*ACTION ITEM*:
Reproduce, without any change, the span of lines from the opening of the records below to the line containing "Each square cell", inclusive.

**** SUPPLIED DATA ****

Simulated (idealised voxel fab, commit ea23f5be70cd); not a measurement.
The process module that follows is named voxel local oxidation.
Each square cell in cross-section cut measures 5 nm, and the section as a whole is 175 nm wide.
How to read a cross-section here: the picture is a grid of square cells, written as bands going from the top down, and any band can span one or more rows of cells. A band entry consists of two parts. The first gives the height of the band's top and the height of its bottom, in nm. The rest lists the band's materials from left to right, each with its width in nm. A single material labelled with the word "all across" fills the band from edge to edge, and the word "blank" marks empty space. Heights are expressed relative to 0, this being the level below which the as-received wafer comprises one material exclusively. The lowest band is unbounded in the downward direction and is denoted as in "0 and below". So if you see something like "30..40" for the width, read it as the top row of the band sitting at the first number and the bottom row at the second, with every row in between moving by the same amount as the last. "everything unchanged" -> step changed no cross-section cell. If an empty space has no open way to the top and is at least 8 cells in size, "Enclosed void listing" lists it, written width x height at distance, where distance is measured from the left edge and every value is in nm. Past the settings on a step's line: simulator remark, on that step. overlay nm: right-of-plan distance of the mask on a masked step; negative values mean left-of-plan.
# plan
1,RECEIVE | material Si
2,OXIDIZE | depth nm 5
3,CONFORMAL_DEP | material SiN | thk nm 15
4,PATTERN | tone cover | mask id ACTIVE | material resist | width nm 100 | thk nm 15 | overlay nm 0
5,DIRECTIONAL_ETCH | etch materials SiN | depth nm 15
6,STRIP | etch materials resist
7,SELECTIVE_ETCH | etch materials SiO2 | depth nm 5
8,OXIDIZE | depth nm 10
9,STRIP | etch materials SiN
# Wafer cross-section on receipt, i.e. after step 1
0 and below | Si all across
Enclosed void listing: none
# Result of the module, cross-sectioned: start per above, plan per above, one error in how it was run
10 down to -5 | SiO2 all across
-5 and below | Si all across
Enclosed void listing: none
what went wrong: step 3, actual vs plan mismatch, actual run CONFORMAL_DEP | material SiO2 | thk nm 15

****

*RESULT*:
Simulated (idealised voxel fab, commit ea23f5be70cd); not a measurement.
The process module that follows is named voxel local oxidation.
Each square cell in cross-section cut measures 5 nm, and the section as a whole is 175 nm wide.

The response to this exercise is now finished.